■ ■ ■ ■ ■
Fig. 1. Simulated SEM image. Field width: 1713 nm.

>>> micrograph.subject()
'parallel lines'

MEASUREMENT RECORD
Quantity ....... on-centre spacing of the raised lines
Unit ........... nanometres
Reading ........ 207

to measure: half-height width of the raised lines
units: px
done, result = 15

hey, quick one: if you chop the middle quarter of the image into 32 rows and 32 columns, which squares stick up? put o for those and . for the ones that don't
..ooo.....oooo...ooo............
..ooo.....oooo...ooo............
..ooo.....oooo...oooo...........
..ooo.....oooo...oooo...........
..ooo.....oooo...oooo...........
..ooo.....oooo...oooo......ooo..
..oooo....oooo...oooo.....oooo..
■ ■ ■ ■ ■

_ACTIVITY_: What is needed is a full, exact copy of the records.

_RESULT_:
Fig. 1. Simulated SEM image. Field width: 1713 nm.

>>> micrograph.subject()
'parallel lines'

MEASUREMENT RECORD
Quantity ....... on-centre spacing of the raised lines
Unit ........... nanometres
Reading ........ 207

to measure: half-height width of the raised lines
units: px
done, result = 15

hey, quick one: if you chop the middle quarter of the image into 32 rows and 32 columns, which squares stick up? put o for those and . for the ones that don't
..ooo.....oooo...ooo............
..ooo.....oooo...ooo............
..ooo.....oooo...oooo...........
..ooo.....oooo...oooo...........
..ooo.....oooo...oooo...........
..ooo.....oooo...oooo......ooo..
..oooo....oooo...oooo.....oooo..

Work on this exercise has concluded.